[Work item] When the line with "Cross-section cut: width" is reached, include it and stop; before that, copy each line of the listing exactly from the first.

[Listed entries]
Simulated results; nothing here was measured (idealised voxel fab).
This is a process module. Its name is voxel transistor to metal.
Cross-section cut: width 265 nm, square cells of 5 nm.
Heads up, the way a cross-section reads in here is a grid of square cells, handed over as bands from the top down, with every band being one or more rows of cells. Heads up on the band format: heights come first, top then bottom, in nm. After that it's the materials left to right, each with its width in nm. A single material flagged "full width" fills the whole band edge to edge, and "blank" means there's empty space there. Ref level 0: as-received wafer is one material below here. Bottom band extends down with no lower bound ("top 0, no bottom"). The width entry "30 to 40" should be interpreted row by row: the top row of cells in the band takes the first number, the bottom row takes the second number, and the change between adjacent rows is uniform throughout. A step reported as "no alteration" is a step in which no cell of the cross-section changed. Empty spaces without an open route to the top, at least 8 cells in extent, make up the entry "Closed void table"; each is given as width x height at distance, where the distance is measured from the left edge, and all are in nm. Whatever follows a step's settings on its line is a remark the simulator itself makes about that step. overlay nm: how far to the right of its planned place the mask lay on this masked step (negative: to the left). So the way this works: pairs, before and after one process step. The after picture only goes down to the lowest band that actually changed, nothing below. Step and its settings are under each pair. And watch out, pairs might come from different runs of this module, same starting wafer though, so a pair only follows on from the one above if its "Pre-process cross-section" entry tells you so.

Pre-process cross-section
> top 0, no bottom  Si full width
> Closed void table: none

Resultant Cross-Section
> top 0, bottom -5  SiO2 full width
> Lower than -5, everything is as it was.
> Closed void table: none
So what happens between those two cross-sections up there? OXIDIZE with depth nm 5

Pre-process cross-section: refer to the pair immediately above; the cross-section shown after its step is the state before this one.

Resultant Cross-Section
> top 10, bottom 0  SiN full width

[Written answer]
Simulated results; nothing here was measured (idealised voxel fab).
This is a process module. Its name is voxel transistor to metal.
Cross-section cut: width 265 nm, square cells of 5 nm.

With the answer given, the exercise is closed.